[WORK TASK]:
What follows is a listing to be repeated in full and without alteration.

:: INFORMATION ::

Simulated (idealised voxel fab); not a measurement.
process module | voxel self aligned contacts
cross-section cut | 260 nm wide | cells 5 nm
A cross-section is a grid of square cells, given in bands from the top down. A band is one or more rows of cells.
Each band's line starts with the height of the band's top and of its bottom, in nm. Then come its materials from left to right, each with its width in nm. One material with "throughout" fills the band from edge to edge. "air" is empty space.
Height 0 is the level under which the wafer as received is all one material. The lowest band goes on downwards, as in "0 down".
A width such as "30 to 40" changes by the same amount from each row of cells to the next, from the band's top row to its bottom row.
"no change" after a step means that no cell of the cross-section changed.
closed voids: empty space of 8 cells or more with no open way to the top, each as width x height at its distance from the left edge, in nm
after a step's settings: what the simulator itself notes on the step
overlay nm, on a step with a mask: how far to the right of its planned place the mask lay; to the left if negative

:::

[WRITTEN REPLY]:
Simulated (idealised voxel fab); not a measurement.
process module | voxel self aligned contacts
cross-section cut | 260 nm wide | cells 5 nm
A cross-section is a grid of square cells, given in bands from the top down. A band is one or more rows of cells.
Each band's line starts with the height of the band's top and of its bottom, in nm. Then come its materials from left to right, each with its width in nm. One material with "throughout" fills the band from edge to edge. "air" is empty space.
Height 0 is the level under which the wafer as received is all one material. The lowest band goes on downwards, as in "0 down".
A width such as "30 to 40" changes by the same amount from each row of cells to the next, from the band's top row to its bottom row.
"no change" after a step means that no cell of the cross-section changed.
closed voids: empty space of 8 cells or more with no open way to the top, each as width x height at its distance from the left edge, in nm
after a step's settings: what the simulator itself notes on the step
overlay nm, on a step with a mask: how far to the right of its planned place the mask lay; to the left if negative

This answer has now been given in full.